INPUT DATA
○ ○ ○ ○ ○

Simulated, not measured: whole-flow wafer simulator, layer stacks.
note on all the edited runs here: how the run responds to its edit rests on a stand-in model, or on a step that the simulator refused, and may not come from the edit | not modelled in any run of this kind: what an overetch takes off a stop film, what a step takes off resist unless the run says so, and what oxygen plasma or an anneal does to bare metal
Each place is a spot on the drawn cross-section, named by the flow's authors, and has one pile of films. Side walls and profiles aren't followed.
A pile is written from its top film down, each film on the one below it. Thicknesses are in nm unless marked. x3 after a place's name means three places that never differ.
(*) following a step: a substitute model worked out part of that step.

○ ○ ○ ○ ○

Restate each line above word for word.

RESPONSE BOX
Simulated, not measured: whole-flow wafer simulator, layer stacks.
note on all the edited runs here: how the run responds to its edit rests on a stand-in model, or on a step that the simulator refused, and may not come from the edit | not modelled in any run of this kind: what an overetch takes off a stop film, what a step takes off resist unless the run says so, and what oxygen plasma or an anneal does to bare metal
Each place is a spot on the drawn cross-section, named by the flow's authors, and has one pile of films. Side walls and profiles aren't followed.
A pile is written from its top film down, each film on the one below it. Thicknesses are in nm unless marked. x3 after a place's name means three places that never differ.
(*) following a step: a substitute model worked out part of that step.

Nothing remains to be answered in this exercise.